★ ★ ★ ★ ★

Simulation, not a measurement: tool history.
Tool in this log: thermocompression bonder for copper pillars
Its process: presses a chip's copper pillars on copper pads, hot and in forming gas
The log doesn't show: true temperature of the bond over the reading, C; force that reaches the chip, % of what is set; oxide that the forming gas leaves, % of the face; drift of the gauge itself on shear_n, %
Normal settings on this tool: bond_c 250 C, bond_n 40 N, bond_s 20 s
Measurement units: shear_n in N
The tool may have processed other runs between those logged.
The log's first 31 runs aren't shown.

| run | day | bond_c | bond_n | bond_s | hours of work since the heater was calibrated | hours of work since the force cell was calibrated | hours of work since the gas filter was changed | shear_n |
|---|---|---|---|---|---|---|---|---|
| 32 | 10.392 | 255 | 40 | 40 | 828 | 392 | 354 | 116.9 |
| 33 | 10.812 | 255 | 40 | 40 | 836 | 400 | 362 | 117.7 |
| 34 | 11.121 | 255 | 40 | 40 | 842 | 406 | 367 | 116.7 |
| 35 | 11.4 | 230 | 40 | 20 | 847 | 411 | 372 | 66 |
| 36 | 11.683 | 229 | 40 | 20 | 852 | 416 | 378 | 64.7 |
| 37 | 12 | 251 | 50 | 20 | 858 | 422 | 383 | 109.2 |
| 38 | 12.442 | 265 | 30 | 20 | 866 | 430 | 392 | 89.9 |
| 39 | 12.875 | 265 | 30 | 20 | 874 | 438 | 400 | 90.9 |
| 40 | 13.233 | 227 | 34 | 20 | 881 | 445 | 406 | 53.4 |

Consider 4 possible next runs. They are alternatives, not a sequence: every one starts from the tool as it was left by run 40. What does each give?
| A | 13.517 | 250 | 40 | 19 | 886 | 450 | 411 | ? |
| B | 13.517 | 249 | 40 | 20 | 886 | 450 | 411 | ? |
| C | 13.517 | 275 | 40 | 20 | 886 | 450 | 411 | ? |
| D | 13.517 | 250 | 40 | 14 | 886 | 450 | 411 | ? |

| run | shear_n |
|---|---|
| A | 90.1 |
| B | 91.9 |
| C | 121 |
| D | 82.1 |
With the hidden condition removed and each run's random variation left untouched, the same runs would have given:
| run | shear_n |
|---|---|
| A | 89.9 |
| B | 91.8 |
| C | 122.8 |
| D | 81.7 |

★ ★ ★ ★ ★

§ REQUIREMENT: Restate verbatim the first line above and all lines after it through the line containing "362 | 117.7 |"; omit the rest.

§ TASK SOLUTION:
Simulation, not a measurement: tool history.
Tool in this log: thermocompression bonder for copper pillars
Its process: presses a chip's copper pillars on copper pads, hot and in forming gas
The log doesn't show: true temperature of the bond over the reading, C; force that reaches the chip, % of what is set; oxide that the forming gas leaves, % of the face; drift of the gauge itself on shear_n, %
Normal settings on this tool: bond_c 250 C, bond_n 40 N, bond_s 20 s
Measurement units: shear_n in N
The tool may have processed other runs between those logged.
The log's first 31 runs aren't shown.

| run | day | bond_c | bond_n | bond_s | hours of work since the heater was calibrated | hours of work since the force cell was calibrated | hours of work since the gas filter was changed | shear_n |
|---|---|---|---|---|---|---|---|---|
| 32 | 10.392 | 255 | 40 | 40 | 828 | 392 | 354 | 116.9 |
| 33 | 10.812 | 255 | 40 | 40 | 836 | 400 | 362 | 117.7 |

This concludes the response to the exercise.